Action item:
Give back exactly the stretch of data below from the line holding "C2: hours since the last thermocouple change" through the line holding "The log's first 17 runs aren't shown.", both ends included, and leave the remaining lines out.

────────

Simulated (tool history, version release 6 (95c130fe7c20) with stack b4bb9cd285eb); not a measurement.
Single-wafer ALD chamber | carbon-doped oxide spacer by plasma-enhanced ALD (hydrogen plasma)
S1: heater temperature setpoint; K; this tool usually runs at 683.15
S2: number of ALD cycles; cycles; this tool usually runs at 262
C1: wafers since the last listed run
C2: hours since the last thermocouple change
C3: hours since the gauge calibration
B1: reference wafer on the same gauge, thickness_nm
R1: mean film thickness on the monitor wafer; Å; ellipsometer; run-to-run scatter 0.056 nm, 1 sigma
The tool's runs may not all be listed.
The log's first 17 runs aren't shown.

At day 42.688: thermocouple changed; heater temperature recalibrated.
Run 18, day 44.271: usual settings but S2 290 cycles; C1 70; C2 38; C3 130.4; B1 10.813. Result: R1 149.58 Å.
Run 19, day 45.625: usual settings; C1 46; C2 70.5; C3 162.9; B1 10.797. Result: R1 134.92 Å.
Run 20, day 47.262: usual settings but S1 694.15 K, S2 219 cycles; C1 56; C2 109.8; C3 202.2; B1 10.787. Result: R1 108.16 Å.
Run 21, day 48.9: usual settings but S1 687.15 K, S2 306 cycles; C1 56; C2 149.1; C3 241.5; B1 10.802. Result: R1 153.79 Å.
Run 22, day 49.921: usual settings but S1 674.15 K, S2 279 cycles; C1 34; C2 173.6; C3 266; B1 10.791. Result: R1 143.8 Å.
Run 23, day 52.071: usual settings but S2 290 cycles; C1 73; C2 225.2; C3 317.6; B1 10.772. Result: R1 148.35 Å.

────────

Exercise solution:
C2: hours since the last thermocouple change
C3: hours since the gauge calibration
B1: reference wafer on the same gauge, thickness_nm
R1: mean film thickness on the monitor wafer; Å; ellipsometer; run-to-run scatter 0.056 nm, 1 sigma
The tool's runs may not all be listed.
The log's first 17 runs aren't shown.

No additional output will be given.